============================================================
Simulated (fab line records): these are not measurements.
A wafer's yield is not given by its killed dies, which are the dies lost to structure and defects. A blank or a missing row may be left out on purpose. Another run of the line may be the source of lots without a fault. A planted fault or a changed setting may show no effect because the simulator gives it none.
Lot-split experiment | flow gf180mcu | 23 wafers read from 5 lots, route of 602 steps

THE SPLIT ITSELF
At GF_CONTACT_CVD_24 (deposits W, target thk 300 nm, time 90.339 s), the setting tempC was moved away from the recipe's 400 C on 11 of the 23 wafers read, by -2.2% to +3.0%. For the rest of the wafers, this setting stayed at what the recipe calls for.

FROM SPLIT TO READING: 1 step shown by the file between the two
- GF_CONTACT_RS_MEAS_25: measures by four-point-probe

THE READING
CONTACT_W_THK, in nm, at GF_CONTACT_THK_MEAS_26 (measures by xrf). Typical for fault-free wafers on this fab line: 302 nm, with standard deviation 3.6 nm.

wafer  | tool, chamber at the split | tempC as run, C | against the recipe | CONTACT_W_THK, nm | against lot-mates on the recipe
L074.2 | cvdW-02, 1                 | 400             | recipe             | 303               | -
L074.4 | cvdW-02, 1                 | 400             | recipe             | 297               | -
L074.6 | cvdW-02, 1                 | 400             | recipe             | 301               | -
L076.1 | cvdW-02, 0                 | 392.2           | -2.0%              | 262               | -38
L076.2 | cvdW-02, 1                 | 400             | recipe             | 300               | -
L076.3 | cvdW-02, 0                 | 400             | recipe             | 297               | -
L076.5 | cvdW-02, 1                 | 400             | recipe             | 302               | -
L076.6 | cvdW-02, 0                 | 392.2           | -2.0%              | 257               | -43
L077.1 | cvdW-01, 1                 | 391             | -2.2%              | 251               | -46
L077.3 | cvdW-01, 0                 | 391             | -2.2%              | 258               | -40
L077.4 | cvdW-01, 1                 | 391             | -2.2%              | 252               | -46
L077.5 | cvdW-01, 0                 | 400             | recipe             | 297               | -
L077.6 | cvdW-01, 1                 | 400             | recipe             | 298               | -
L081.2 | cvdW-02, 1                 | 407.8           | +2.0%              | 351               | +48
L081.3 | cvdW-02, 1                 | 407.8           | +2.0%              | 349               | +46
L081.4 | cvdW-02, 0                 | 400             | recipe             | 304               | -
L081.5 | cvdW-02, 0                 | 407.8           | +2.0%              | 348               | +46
============================================================

● Required action
When you reach the line in the material above that holds "FROM SPLIT TO", begin reproducing lines exactly, and stop after the line that holds "L076.5 | cvdW-02, 1".

● Task response
FROM SPLIT TO READING: 1 step shown by the file between the two
- GF_CONTACT_RS_MEAS_25: measures by four-point-probe

THE READING
CONTACT_W_THK, in nm, at GF_CONTACT_THK_MEAS_26 (measures by xrf). Typical for fault-free wafers on this fab line: 302 nm, with standard deviation 3.6 nm.

wafer  | tool, chamber at the split | tempC as run, C | against the recipe | CONTACT_W_THK, nm | against lot-mates on the recipe
L074.2 | cvdW-02, 1                 | 400             | recipe             | 303               | -
L074.4 | cvdW-02, 1                 | 400             | recipe             | 297               | -
L074.6 | cvdW-02, 1                 | 400             | recipe             | 301               | -
L076.1 | cvdW-02, 0                 | 392.2           | -2.0%              | 262               | -38
L076.2 | cvdW-02, 1                 | 400             | recipe             | 300               | -
L076.3 | cvdW-02, 0                 | 400             | recipe             | 297               | -
L076.5 | cvdW-02, 1                 | 400             | recipe             | 302               | -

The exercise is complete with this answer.